═════ Data section

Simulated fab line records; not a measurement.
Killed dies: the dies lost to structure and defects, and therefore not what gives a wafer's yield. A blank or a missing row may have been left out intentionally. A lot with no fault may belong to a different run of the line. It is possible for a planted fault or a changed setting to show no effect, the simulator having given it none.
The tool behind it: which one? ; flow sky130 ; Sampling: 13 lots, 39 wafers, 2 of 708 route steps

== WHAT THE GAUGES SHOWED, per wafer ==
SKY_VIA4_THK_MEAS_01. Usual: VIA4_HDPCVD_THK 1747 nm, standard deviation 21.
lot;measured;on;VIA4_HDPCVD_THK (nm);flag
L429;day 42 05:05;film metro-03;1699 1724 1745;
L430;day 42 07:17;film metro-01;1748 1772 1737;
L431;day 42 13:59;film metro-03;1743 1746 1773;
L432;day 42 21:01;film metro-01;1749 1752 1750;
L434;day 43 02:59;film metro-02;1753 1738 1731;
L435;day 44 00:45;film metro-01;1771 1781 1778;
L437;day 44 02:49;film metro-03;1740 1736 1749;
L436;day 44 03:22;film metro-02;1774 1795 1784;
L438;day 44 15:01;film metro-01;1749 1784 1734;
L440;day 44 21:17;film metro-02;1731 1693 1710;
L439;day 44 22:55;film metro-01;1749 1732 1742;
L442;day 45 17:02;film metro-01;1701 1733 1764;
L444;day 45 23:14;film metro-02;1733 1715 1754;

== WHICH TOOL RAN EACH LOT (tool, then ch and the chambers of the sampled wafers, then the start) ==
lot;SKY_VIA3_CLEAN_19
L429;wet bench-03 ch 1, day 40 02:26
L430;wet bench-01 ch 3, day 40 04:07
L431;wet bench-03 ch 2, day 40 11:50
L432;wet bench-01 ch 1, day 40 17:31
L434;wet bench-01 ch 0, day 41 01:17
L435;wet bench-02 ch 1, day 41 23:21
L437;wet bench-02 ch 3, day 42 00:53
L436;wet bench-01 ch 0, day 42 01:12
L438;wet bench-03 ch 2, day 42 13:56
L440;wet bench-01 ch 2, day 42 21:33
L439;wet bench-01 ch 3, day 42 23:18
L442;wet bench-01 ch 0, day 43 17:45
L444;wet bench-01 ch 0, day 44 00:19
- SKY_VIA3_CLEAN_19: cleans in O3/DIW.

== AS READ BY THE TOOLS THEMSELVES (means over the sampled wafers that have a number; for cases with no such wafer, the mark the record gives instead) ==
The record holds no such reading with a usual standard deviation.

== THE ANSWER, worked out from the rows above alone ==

══════════

* [Brief] Word for word, restate the lines of the data above that fall between the line holding "Killed dies: the" and the line holding "L432;day 42 21:01;film", inclusive, and no other lines.

* [Written response]
Killed dies: the dies lost to structure and defects, and therefore not what gives a wafer's yield. A blank or a missing row may have been left out intentionally. A lot with no fault may belong to a different run of the line. It is possible for a planted fault or a changed setting to show no effect, the simulator having given it none.
The tool behind it: which one? ; flow sky130 ; Sampling: 13 lots, 39 wafers, 2 of 708 route steps

== WHAT THE GAUGES SHOWED, per wafer ==
SKY_VIA4_THK_MEAS_01. Usual: VIA4_HDPCVD_THK 1747 nm, standard deviation 21.
lot;measured;on;VIA4_HDPCVD_THK (nm);flag
L429;day 42 05:05;film metro-03;1699 1724 1745;
L430;day 42 07:17;film metro-01;1748 1772 1737;
L431;day 42 13:59;film metro-03;1743 1746 1773;
L432;day 42 21:01;film metro-01;1749 1752 1750;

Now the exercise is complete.